★ ★ ★ ★ ★
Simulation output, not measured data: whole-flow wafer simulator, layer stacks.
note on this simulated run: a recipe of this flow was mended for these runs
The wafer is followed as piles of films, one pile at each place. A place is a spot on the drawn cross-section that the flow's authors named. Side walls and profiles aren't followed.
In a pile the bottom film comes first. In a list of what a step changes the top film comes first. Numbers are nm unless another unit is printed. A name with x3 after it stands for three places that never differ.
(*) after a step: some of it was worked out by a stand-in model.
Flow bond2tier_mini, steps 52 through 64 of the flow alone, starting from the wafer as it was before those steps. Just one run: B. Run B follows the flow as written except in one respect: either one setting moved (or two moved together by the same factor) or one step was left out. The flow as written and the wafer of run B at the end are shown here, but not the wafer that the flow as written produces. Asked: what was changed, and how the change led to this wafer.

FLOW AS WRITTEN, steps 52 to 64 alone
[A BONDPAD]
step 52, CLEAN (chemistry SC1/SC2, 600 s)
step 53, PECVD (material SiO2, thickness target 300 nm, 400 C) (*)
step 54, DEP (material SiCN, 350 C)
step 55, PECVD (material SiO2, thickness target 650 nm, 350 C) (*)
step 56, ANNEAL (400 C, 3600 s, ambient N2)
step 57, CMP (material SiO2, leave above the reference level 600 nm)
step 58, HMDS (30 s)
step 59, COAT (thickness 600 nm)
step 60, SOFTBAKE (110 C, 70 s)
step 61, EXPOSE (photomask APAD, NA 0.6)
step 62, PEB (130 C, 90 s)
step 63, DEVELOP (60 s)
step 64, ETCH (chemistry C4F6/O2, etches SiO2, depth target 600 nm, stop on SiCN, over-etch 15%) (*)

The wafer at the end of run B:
★ ★ ★ ★ ★

* _ASSIGNED TASK_
The records above should be repeated in full, exactly as given.

* _EXPECTED ANSWER_
Simulation output, not measured data: whole-flow wafer simulator, layer stacks.
note on this simulated run: a recipe of this flow was mended for these runs
The wafer is followed as piles of films, one pile at each place. A place is a spot on the drawn cross-section that the flow's authors named. Side walls and profiles aren't followed.
In a pile the bottom film comes first. In a list of what a step changes the top film comes first. Numbers are nm unless another unit is printed. A name with x3 after it stands for three places that never differ.
(*) after a step: some of it was worked out by a stand-in model.
Flow bond2tier_mini, steps 52 through 64 of the flow alone, starting from the wafer as it was before those steps. Just one run: B. Run B follows the flow as written except in one respect: either one setting moved (or two moved together by the same factor) or one step was left out. The flow as written and the wafer of run B at the end are shown here, but not the wafer that the flow as written produces. Asked: what was changed, and how the change led to this wafer.

FLOW AS WRITTEN, steps 52 to 64 alone
[A BONDPAD]
step 52, CLEAN (chemistry SC1/SC2, 600 s)
step 53, PECVD (material SiO2, thickness target 300 nm, 400 C) (*)
step 54, DEP (material SiCN, 350 C)
step 55, PECVD (material SiO2, thickness target 650 nm, 350 C) (*)
step 56, ANNEAL (400 C, 3600 s, ambient N2)
step 57, CMP (material SiO2, leave above the reference level 600 nm)
step 58, HMDS (30 s)
step 59, COAT (thickness 600 nm)
step 60, SOFTBAKE (110 C, 70 s)
step 61, EXPOSE (photomask APAD, NA 0.6)
step 62, PEB (130 C, 90 s)
step 63, DEVELOP (60 s)
step 64, ETCH (chemistry C4F6/O2, etches SiO2, depth target 600 nm, stop on SiCN, over-etch 15%) (*)

The wafer at the end of run B:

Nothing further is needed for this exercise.